▶ _WORK ITEM_:
Using the listing below, set down each line from the line containing "A wafer's yield" through the line containing "WHAT THE GAUGES SHOWED, per wafer", both ends included, exactly and with nothing added.

▶ _RECORD SET_:
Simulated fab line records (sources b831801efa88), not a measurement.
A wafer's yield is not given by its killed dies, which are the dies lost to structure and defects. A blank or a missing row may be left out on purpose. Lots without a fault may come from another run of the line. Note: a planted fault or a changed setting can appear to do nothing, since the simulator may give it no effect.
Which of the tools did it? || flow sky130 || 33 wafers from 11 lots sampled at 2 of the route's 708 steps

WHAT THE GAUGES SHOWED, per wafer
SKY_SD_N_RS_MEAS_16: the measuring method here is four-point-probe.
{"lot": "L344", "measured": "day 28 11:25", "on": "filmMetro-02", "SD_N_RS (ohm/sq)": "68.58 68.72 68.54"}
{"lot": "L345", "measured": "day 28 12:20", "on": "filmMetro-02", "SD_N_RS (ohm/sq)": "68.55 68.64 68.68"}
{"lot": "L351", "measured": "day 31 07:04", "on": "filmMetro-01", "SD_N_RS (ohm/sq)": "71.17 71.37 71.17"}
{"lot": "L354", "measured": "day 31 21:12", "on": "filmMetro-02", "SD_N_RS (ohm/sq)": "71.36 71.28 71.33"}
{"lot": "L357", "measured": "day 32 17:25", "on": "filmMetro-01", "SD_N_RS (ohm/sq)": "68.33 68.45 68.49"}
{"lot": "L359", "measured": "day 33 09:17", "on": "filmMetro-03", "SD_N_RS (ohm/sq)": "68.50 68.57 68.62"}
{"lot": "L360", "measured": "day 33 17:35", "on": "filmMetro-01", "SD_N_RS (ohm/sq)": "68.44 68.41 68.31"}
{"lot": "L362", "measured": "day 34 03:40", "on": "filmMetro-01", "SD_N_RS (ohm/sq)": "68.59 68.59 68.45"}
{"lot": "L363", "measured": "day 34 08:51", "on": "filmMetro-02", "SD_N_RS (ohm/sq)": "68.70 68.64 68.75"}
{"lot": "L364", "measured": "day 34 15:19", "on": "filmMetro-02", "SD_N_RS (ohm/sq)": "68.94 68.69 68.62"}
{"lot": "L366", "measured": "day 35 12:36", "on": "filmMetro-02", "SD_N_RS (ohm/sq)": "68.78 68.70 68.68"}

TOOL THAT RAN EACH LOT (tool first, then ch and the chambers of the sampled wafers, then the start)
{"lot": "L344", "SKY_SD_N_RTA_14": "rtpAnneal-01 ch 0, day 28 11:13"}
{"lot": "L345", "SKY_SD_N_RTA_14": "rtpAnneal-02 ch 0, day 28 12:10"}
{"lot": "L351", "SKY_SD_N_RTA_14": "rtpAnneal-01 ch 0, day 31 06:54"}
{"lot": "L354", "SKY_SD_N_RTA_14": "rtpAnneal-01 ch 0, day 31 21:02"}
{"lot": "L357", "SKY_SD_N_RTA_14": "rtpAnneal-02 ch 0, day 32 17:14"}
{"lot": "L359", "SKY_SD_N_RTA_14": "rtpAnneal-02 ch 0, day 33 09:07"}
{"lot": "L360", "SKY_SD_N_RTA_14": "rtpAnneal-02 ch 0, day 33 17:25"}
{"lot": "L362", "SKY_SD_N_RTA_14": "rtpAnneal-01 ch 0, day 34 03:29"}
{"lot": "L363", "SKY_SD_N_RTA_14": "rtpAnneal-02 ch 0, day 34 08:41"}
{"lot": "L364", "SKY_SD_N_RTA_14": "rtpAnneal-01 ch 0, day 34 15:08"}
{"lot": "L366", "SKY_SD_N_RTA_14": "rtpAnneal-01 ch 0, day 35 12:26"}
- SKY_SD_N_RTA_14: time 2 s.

▶ _TASK SOLUTION_:
A wafer's yield is not given by its killed dies, which are the dies lost to structure and defects. A blank or a missing row may be left out on purpose. Lots without a fault may come from another run of the line. Note: a planted fault or a changed setting can appear to do nothing, since the simulator may give it no effect.
Which of the tools did it? || flow sky130 || 33 wafers from 11 lots sampled at 2 of the route's 708 steps

WHAT THE GAUGES SHOWED, per wafer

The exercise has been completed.